◆ ◆ ◆
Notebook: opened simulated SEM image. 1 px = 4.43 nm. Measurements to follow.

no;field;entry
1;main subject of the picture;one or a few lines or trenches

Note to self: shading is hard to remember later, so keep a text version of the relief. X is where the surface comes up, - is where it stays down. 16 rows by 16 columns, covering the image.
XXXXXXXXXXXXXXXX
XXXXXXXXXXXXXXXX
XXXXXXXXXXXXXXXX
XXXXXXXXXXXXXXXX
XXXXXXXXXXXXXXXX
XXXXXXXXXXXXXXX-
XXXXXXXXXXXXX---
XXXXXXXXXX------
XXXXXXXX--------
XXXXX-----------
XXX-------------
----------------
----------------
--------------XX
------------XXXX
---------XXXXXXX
◆ ◆ ◆

_Work request:_ Write out the records exactly, starting at the first line and stopping after the line that contains "1;main subject of".

_Answer box:_
Notebook: opened simulated SEM image. 1 px = 4.43 nm. Measurements to follow.

no;field;entry
1;main subject of the picture;one or a few lines or trenches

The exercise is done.